- _Data records_
======

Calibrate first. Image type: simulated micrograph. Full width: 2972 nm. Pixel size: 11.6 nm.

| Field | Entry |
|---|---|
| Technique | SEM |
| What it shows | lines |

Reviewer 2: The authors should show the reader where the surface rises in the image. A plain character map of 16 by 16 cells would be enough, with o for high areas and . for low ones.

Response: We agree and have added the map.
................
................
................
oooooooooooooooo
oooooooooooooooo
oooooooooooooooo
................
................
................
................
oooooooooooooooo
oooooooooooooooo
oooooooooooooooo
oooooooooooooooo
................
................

======

- _Brief_
Every word of the data above should be given again, exactly as it stands.

- _Result_
Calibrate first. Image type: simulated micrograph. Full width: 2972 nm. Pixel size: 11.6 nm.

| Field | Entry |
|---|---|
| Technique | SEM |
| What it shows | lines |

Reviewer 2: The authors should show the reader where the surface rises in the image. A plain character map of 16 by 16 cells would be enough, with o for high areas and . for low ones.

Response: We agree and have added the map.
................
................
................
oooooooooooooooo
oooooooooooooooo
oooooooooooooooo
................
................
................
................
oooooooooooooooo
oooooooooooooooo
oooooooooooooooo
oooooooooooooooo
................
................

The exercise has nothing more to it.